■ **WORK TASK**
Reproduce every entry exactly as given.

======== DATASET EXTRACT ========

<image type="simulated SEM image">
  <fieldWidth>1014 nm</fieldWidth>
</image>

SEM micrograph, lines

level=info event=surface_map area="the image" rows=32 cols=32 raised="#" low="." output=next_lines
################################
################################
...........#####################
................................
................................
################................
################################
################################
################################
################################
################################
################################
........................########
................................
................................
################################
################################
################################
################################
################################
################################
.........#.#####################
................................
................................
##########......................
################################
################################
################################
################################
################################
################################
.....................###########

========

■ **EXERCISE SOLUTION**
<image type="simulated SEM image">
  <fieldWidth>1014 nm</fieldWidth>
</image>

SEM micrograph, lines

level=info event=surface_map area="the image" rows=32 cols=32 raised="#" low="." output=next_lines
################################
################################
...........#####################
................................
................................
################................
################################
################################
################################
################################
################################
################################
........................########
................................
................................
################################
################################
################################
################################
################################
################################
.........#.#####################
................................
................................
##########......................
################################
################################
################################
################################
################################
################################
.....................###########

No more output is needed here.